Go through the material below and copy each line exactly.

::: The data :::

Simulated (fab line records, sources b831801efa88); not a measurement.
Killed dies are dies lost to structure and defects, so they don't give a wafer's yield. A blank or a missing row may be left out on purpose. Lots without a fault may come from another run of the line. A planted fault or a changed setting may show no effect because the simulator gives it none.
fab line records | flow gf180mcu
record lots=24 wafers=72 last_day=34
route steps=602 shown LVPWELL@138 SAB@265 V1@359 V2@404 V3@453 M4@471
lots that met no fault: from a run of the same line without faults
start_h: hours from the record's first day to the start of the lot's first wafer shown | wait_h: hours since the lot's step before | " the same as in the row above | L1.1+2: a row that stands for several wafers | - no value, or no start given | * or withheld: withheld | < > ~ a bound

:::

_Written answer_
Simulated (fab line records, sources b831801efa88); not a measurement.
Killed dies are dies lost to structure and defects, so they don't give a wafer's yield. A blank or a missing row may be left out on purpose. Lots without a fault may come from another run of the line. A planted fault or a changed setting may show no effect because the simulator gives it none.
fab line records | flow gf180mcu
record lots=24 wafers=72 last_day=34
route steps=602 shown LVPWELL@138 SAB@265 V1@359 V2@404 V3@453 M4@471
lots that met no fault: from a run of the same line without faults
start_h: hours from the record's first day to the start of the lot's first wafer shown | wait_h: hours since the lot's step before | " the same as in the row above | L1.1+2: a row that stands for several wafers | - no value, or no start given | * or withheld: withheld | < > ~ a bound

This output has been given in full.